Work task
In the listing below, print exactly the lines from the first through the one that contains "Cross-section = grid".

# # #

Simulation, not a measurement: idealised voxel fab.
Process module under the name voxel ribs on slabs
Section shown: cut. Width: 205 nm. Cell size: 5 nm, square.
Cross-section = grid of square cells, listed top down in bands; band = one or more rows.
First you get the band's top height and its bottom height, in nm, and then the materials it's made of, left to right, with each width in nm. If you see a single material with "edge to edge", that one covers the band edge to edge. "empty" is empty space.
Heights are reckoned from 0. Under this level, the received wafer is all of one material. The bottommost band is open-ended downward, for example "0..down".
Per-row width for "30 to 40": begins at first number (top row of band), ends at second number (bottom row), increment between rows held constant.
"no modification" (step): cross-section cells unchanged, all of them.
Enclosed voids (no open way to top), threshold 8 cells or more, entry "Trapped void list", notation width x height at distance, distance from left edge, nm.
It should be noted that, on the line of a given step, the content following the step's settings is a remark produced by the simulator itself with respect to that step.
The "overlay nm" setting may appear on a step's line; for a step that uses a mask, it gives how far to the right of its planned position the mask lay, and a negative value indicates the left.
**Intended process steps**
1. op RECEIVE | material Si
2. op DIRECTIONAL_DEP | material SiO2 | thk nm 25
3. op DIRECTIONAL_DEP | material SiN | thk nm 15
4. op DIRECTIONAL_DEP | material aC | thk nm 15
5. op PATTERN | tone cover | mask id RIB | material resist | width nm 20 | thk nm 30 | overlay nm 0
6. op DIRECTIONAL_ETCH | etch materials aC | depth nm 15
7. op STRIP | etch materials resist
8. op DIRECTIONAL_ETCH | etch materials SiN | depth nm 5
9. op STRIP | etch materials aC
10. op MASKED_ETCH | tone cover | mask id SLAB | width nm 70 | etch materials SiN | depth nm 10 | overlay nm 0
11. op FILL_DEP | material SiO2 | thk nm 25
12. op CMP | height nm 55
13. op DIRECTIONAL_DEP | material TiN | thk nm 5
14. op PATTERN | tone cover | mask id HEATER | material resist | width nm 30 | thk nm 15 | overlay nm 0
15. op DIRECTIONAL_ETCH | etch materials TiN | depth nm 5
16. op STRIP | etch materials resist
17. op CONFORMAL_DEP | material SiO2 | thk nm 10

# # #

Response area
Simulation, not a measurement: idealised voxel fab.
Process module under the name voxel ribs on slabs
Section shown: cut. Width: 205 nm. Cell size: 5 nm, square.
Cross-section = grid of square cells, listed top down in bands; band = one or more rows.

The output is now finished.